▶ _Task item_:
Go to the line in the entries below that holds "route steps=1302 shown" and repeat exactly from there through the line that holds "lots with no", inclusive.

▶ _Data supplied_:
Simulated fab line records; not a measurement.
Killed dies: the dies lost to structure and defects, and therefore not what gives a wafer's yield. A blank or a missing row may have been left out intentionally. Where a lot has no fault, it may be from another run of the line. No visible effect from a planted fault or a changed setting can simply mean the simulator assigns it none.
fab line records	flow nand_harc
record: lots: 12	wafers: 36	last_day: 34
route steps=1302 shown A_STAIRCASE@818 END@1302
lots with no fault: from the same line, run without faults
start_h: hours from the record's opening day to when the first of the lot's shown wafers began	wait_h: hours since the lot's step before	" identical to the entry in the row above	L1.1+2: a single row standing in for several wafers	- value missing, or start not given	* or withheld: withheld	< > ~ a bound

▶ _Written answer_:
route steps=1302 shown A_STAIRCASE@818 END@1302
lots with no fault: from the same line, run without faults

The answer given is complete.